**Brief:** Each line shown below should be copied exactly.

**Data excerpts:**
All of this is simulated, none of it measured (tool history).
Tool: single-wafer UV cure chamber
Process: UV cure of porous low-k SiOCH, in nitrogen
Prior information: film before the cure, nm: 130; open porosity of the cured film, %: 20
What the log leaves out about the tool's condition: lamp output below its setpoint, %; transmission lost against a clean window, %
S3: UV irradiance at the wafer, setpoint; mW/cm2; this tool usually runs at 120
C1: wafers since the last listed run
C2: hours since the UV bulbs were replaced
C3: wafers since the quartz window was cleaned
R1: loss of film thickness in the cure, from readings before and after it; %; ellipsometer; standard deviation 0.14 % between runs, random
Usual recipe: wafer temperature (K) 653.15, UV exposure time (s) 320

**Exercise response:**
All of this is simulated, none of it measured (tool history).
Tool: single-wafer UV cure chamber
Process: UV cure of porous low-k SiOCH, in nitrogen
Prior information: film before the cure, nm: 130; open porosity of the cured film, %: 20
What the log leaves out about the tool's condition: lamp output below its setpoint, %; transmission lost against a clean window, %
S3: UV irradiance at the wafer, setpoint; mW/cm2; this tool usually runs at 120
C1: wafers since the last listed run
C2: hours since the UV bulbs were replaced
C3: wafers since the quartz window was cleaned
R1: loss of film thickness in the cure, from readings before and after it; %; ellipsometer; standard deviation 0.14 % between runs, random
Usual recipe: wafer temperature (K) 653.15, UV exposure time (s) 320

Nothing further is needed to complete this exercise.